### RECORDS SHOWN
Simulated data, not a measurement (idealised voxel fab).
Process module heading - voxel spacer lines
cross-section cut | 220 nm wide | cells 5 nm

### ASSIGNMENT
Reproduce the records above exactly, from the first line to the line that holds "Process module heading - voxel spacer lines", inclusive, and omit everything after it.

### ANSWER BOX
Simulated data, not a measurement (idealised voxel fab).
Process module heading - voxel spacer lines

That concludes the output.